Data records →
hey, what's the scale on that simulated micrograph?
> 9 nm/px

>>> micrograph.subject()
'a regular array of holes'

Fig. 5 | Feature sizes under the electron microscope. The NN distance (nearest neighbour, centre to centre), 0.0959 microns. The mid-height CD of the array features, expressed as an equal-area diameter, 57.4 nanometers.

Work request → The expected output is the exact run of lines from the start of the entries through the line with "array of holes'", inclusive.

Exercise result →
hey, what's the scale on that simulated micrograph?
> 9 nm/px

>>> micrograph.subject()
'a regular array of holes'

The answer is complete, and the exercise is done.